** Opening Exercise data block **
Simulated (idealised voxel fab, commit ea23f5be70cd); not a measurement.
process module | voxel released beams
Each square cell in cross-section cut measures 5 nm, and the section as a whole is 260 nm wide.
** Closing Exercise data block **

Required action ▸ Transcribe all the entries exactly, as they stand.

Exercise response ▸
Simulated (idealised voxel fab, commit ea23f5be70cd); not a measurement.
process module | voxel released beams
Each square cell in cross-section cut measures 5 nm, and the section as a whole is 260 nm wide.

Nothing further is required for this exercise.